## WORK INSTRUCTION
Retype verbatim the lines of the listing, from the very first through the line with "[INFO] relief: legend + raised, . low".

## SUPPLIED INFORMATION
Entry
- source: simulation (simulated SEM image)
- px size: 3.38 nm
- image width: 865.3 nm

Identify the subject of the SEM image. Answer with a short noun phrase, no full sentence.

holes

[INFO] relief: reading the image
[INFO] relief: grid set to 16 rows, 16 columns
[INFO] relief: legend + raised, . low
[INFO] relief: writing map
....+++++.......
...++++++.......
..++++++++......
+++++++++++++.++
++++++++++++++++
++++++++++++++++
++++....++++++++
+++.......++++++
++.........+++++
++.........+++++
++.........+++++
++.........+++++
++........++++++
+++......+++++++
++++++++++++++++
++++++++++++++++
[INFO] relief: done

## EXERCISE ANSWER
Entry
- source: simulation (simulated SEM image)
- px size: 3.38 nm
- image width: 865.3 nm

Identify the subject of the SEM image. Answer with a short noun phrase, no full sentence.

holes

[INFO] relief: reading the image
[INFO] relief: grid set to 16 rows, 16 columns
[INFO] relief: legend + raised, . low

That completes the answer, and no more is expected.